PROVIDED RECORDS below:

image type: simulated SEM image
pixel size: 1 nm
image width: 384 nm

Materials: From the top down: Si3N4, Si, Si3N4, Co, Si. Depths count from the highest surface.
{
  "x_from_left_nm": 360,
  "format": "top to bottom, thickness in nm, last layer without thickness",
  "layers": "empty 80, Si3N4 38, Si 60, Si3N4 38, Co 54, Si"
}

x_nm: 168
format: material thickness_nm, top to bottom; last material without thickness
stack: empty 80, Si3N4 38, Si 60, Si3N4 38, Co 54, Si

End of PROVIDED RECORDS.

*ASSIGNED TASK*
Of the lines above, retype only those from the line containing "Materials: From the" through the line containing "format: material thickness_nm, top", including both, exactly.

*TASK SOLUTION*
Materials: From the top down: Si3N4, Si, Si3N4, Co, Si. Depths count from the highest surface.
{
  "x_from_left_nm": 360,
  "format": "top to bottom, thickness in nm, last layer without thickness",
  "layers": "empty 80, Si3N4 38, Si 60, Si3N4 38, Co 54, Si"
}

x_nm: 168
format: material thickness_nm, top to bottom; last material without thickness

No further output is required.